■ Work request
Give the following records again in full and without alteration.

■ Supplied material
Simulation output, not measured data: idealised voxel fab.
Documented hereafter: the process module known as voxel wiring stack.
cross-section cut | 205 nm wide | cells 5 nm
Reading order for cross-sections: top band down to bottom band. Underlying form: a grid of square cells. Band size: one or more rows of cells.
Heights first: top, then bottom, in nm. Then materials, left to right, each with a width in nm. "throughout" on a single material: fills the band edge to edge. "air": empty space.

■ Exercise answer
Simulation output, not measured data: idealised voxel fab.
Documented hereafter: the process module known as voxel wiring stack.
cross-section cut | 205 nm wide | cells 5 nm
Reading order for cross-sections: top band down to bottom band. Underlying form: a grid of square cells. Band size: one or more rows of cells.
Heights first: top, then bottom, in nm. Then materials, left to right, each with a width in nm. "throughout" on a single material: fills the band edge to edge. "air": empty space.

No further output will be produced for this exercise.